========

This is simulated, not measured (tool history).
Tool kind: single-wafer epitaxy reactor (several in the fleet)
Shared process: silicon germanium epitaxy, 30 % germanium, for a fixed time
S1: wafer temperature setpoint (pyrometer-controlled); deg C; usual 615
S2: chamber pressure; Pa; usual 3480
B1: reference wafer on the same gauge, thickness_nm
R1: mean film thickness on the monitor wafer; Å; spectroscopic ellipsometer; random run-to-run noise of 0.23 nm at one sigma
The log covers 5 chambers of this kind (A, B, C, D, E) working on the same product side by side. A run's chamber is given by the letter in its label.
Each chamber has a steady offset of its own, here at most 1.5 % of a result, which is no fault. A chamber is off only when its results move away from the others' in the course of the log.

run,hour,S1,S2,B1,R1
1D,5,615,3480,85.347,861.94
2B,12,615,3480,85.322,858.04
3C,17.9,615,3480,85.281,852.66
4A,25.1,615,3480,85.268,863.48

========

● Brief: When the material above has been read, copy all of it exactly.

● Worked solution:
This is simulated, not measured (tool history).
Tool kind: single-wafer epitaxy reactor (several in the fleet)
Shared process: silicon germanium epitaxy, 30 % germanium, for a fixed time
S1: wafer temperature setpoint (pyrometer-controlled); deg C; usual 615
S2: chamber pressure; Pa; usual 3480
B1: reference wafer on the same gauge, thickness_nm
R1: mean film thickness on the monitor wafer; Å; spectroscopic ellipsometer; random run-to-run noise of 0.23 nm at one sigma
The log covers 5 chambers of this kind (A, B, C, D, E) working on the same product side by side. A run's chamber is given by the letter in its label.
Each chamber has a steady offset of its own, here at most 1.5 % of a result, which is no fault. A chamber is off only when its results move away from the others' in the course of the log.

run,hour,S1,S2,B1,R1
1D,5,615,3480,85.347,861.94
2B,12,615,3480,85.322,858.04
3C,17.9,615,3480,85.281,852.66
4A,25.1,615,3480,85.268,863.48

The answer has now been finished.